**Requirement**
From the first line of the records below through the line containing "note on this", copy everything exactly and nothing more.

START Material supplied

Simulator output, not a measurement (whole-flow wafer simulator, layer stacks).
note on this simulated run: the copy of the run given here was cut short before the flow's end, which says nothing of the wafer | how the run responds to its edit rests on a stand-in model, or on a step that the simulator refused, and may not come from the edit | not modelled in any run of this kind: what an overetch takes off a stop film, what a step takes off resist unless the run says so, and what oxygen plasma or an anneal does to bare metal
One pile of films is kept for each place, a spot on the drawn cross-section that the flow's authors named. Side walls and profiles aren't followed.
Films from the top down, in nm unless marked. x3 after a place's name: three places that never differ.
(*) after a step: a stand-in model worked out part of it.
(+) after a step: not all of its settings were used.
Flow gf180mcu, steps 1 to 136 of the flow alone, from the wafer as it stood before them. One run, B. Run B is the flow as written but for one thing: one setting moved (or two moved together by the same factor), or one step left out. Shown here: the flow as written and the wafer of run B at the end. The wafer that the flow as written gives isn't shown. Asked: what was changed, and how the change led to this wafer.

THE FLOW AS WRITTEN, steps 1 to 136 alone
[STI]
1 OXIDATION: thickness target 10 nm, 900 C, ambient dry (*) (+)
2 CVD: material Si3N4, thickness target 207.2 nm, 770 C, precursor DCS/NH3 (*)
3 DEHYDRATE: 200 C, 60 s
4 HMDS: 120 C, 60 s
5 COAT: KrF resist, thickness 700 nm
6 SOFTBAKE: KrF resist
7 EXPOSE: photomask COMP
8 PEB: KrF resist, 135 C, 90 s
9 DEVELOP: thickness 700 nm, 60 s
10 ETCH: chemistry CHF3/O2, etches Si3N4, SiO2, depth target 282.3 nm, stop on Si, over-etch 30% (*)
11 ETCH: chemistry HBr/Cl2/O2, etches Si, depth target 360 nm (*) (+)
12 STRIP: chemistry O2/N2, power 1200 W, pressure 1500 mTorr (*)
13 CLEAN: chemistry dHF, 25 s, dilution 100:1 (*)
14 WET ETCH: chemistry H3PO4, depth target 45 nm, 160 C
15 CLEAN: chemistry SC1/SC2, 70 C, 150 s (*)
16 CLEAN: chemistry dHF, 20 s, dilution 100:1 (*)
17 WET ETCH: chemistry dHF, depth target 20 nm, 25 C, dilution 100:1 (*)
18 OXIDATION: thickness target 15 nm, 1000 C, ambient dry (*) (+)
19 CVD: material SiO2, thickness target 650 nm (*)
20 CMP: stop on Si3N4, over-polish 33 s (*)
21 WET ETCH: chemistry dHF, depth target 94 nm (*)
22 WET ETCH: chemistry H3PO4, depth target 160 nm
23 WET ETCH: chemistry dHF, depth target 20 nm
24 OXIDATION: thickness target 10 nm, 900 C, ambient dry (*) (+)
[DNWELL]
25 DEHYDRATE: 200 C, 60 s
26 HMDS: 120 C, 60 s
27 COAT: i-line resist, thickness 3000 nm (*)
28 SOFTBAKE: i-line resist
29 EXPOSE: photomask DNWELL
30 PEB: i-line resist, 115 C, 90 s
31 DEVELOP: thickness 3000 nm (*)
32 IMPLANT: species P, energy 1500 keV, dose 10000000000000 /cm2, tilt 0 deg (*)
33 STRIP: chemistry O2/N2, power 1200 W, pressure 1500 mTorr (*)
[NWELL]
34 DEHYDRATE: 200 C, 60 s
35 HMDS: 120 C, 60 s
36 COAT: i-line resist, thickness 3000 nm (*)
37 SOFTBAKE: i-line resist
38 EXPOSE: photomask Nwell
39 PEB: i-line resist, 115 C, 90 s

END Material supplied

**Task response**
Simulator output, not a measurement (whole-flow wafer simulator, layer stacks).
note on this simulated run: the copy of the run given here was cut short before the flow's end, which says nothing of the wafer | how the run responds to its edit rests on a stand-in model, or on a step that the simulator refused, and may not come from the edit | not modelled in any run of this kind: what an overetch takes off a stop film, what a step takes off resist unless the run says so, and what oxygen plasma or an anneal does to bare metal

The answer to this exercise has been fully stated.